● **Work instruction**
What do the lines say, reproduced word for word, from the first of the entries below through the line bearing "Run 4, day 0.546: flow"?

● **Dataset content**
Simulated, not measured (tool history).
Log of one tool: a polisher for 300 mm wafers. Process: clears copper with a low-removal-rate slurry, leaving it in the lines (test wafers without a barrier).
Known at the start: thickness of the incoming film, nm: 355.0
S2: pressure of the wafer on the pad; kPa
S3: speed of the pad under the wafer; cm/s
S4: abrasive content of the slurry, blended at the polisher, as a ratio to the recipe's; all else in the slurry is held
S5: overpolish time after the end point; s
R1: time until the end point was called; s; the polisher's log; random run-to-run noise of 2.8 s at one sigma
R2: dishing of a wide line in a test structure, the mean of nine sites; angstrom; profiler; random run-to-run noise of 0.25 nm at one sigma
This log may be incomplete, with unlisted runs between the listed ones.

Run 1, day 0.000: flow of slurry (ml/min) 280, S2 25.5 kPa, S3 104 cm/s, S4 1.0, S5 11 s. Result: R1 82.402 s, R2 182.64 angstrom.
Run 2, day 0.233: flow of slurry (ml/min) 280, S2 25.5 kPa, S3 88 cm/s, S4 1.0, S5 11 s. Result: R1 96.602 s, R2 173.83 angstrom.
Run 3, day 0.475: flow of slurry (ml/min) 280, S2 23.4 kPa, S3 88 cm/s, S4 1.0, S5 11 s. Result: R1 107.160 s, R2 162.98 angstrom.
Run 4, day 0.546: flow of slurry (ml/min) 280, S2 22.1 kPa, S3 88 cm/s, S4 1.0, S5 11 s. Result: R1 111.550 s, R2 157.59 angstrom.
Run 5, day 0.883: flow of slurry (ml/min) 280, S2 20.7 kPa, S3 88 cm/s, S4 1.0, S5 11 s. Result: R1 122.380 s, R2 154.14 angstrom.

● **Reply**
Simulated, not measured (tool history).
Log of one tool: a polisher for 300 mm wafers. Process: clears copper with a low-removal-rate slurry, leaving it in the lines (test wafers without a barrier).
Known at the start: thickness of the incoming film, nm: 355.0
S2: pressure of the wafer on the pad; kPa
S3: speed of the pad under the wafer; cm/s
S4: abrasive content of the slurry, blended at the polisher, as a ratio to the recipe's; all else in the slurry is held
S5: overpolish time after the end point; s
R1: time until the end point was called; s; the polisher's log; random run-to-run noise of 2.8 s at one sigma
R2: dishing of a wide line in a test structure, the mean of nine sites; angstrom; profiler; random run-to-run noise of 0.25 nm at one sigma
This log may be incomplete, with unlisted runs between the listed ones.

Run 1, day 0.000: flow of slurry (ml/min) 280, S2 25.5 kPa, S3 104 cm/s, S4 1.0, S5 11 s. Result: R1 82.402 s, R2 182.64 angstrom.
Run 2, day 0.233: flow of slurry (ml/min) 280, S2 25.5 kPa, S3 88 cm/s, S4 1.0, S5 11 s. Result: R1 96.602 s, R2 173.83 angstrom.
Run 3, day 0.475: flow of slurry (ml/min) 280, S2 23.4 kPa, S3 88 cm/s, S4 1.0, S5 11 s. Result: R1 107.160 s, R2 162.98 angstrom.
Run 4, day 0.546: flow of slurry (ml/min) 280, S2 22.1 kPa, S3 88 cm/s, S4 1.0, S5 11 s. Result: R1 111.550 s, R2 157.59 angstrom.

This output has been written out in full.